> **Assigned task**: In your reply, reproduce the lines from the first one below to the line containing "first seen here: day 13 15:00", inclusive, exactly as they stand.

Start of Given entries
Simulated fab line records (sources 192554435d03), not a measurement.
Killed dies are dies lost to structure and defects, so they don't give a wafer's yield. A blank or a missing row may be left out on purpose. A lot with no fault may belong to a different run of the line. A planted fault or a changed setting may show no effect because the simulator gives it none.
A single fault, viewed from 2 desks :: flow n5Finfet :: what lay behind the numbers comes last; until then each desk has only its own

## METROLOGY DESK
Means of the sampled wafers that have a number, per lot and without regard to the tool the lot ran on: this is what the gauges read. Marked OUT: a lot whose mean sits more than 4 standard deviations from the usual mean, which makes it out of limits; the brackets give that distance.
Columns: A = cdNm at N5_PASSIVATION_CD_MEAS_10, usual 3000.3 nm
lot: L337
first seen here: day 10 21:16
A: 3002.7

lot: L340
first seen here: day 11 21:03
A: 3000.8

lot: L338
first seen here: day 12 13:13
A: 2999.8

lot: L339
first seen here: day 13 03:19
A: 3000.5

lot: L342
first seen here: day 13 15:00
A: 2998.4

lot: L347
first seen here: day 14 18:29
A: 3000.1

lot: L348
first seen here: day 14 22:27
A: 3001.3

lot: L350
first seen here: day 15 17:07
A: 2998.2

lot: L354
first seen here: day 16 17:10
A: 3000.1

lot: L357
End of Given entries

> **Exercise solution**:
Simulated fab line records (sources 192554435d03), not a measurement.
Killed dies are dies lost to structure and defects, so they don't give a wafer's yield. A blank or a missing row may be left out on purpose. A lot with no fault may belong to a different run of the line. A planted fault or a changed setting may show no effect because the simulator gives it none.
A single fault, viewed from 2 desks :: flow n5Finfet :: what lay behind the numbers comes last; until then each desk has only its own

## METROLOGY DESK
Means of the sampled wafers that have a number, per lot and without regard to the tool the lot ran on: this is what the gauges read. Marked OUT: a lot whose mean sits more than 4 standard deviations from the usual mean, which makes it out of limits; the brackets give that distance.
Columns: A = cdNm at N5_PASSIVATION_CD_MEAS_10, usual 3000.3 nm
lot: L337
first seen here: day 10 21:16
A: 3002.7

lot: L340
first seen here: day 11 21:03
A: 3000.8

lot: L338
first seen here: day 12 13:13
A: 2999.8

lot: L339
first seen here: day 13 03:19
A: 3000.5

lot: L342
first seen here: day 13 15:00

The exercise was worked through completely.